RECORD EXCERPTS:
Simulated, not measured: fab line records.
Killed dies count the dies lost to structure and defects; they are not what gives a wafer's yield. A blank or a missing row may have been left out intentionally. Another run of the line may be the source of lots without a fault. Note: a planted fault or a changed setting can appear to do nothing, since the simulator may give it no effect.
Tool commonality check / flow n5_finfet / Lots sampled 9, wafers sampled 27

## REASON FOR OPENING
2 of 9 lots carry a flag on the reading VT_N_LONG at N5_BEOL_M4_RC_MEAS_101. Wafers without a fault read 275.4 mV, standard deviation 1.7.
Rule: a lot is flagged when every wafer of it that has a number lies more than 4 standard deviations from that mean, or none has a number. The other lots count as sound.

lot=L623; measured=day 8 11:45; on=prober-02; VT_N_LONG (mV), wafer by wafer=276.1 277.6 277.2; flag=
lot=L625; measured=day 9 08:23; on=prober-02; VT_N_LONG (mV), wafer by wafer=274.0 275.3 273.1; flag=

ASSIGNED TASK: Using the data above, transcribe the lines that run from the line with "Killed dies count" to the line with "lot=L623; measured=day 8", both ends kept, and output nothing else.

RESULT:
Killed dies count the dies lost to structure and defects; they are not what gives a wafer's yield. A blank or a missing row may have been left out intentionally. Another run of the line may be the source of lots without a fault. Note: a planted fault or a changed setting can appear to do nothing, since the simulator may give it no effect.
Tool commonality check / flow n5_finfet / Lots sampled 9, wafers sampled 27

## REASON FOR OPENING
2 of 9 lots carry a flag on the reading VT_N_LONG at N5_BEOL_M4_RC_MEAS_101. Wafers without a fault read 275.4 mV, standard deviation 1.7.
Rule: a lot is flagged when every wafer of it that has a number lies more than 4 standard deviations from that mean, or none has a number. The other lots count as sound.

lot=L623; measured=day 8 11:45; on=prober-02; VT_N_LONG (mV), wafer by wafer=276.1 277.6 277.2; flag=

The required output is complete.